*** Data provided ***
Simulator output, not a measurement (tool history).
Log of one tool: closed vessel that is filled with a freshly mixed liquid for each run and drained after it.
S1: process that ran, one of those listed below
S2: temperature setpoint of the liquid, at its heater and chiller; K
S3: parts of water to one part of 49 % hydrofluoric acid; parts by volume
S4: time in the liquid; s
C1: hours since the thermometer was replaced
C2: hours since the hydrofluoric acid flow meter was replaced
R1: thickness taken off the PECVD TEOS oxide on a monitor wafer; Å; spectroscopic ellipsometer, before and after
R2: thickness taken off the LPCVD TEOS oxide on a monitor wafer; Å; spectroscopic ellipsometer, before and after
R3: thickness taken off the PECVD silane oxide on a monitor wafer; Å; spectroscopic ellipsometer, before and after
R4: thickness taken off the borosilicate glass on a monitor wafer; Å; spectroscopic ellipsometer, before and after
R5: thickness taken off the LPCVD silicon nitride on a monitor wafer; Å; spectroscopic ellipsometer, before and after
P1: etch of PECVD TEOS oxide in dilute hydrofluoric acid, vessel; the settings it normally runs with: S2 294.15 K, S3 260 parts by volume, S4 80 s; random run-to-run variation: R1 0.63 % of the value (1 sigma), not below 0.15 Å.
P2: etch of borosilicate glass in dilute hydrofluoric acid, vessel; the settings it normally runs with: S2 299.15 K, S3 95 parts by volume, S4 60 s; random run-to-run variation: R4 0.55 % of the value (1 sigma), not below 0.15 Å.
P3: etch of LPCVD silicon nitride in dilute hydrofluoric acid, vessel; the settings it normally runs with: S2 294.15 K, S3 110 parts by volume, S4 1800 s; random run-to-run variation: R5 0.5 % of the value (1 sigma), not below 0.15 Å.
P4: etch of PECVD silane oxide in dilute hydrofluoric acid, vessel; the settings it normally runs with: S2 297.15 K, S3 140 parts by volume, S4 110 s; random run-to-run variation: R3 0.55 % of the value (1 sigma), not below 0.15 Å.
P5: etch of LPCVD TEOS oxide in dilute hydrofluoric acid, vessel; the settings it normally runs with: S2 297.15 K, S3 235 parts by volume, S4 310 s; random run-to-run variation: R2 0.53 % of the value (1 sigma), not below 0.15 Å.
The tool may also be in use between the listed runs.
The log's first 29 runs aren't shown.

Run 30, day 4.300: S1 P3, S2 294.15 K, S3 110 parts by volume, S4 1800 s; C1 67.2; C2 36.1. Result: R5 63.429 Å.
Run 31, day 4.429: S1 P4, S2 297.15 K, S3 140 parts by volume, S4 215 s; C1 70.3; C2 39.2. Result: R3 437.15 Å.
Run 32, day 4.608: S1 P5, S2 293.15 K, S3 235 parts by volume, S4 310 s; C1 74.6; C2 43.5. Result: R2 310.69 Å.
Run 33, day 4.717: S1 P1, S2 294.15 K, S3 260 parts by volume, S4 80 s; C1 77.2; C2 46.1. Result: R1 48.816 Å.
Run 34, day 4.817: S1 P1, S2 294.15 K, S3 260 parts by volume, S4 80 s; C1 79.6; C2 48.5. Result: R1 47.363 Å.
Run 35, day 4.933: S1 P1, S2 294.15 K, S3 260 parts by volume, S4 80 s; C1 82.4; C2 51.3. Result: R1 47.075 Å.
*** End of Data provided ***

Required action — From the entries above, give again exactly the lines running from the line with "The tool may" to the line with "Run 31, day"; include both of those lines.

Answer box —
The tool may also be in use between the listed runs.
The log's first 29 runs aren't shown.

Run 30, day 4.300: S1 P3, S2 294.15 K, S3 110 parts by volume, S4 1800 s; C1 67.2; C2 36.1. Result: R5 63.429 Å.
Run 31, day 4.429: S1 P4, S2 297.15 K, S3 140 parts by volume, S4 215 s; C1 70.3; C2 39.2. Result: R3 437.15 Å.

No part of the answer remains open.